## Work item
Exactly as written, retype all of the records that come next.

## Material shown
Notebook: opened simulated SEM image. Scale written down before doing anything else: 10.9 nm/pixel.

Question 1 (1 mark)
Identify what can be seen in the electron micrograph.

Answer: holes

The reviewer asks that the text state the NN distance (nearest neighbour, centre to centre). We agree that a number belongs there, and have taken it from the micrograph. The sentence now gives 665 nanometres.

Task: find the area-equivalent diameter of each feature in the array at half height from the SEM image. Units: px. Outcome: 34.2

## Exercise result
Notebook: opened simulated SEM image. Scale written down before doing anything else: 10.9 nm/pixel.

Question 1 (1 mark)
Identify what can be seen in the electron micrograph.

Answer: holes

The reviewer asks that the text state the NN distance (nearest neighbour, centre to centre). We agree that a number belongs there, and have taken it from the micrograph. The sentence now gives 665 nanometres.

Task: find the area-equivalent diameter of each feature in the array at half height from the SEM image. Units: px. Outcome: 34.2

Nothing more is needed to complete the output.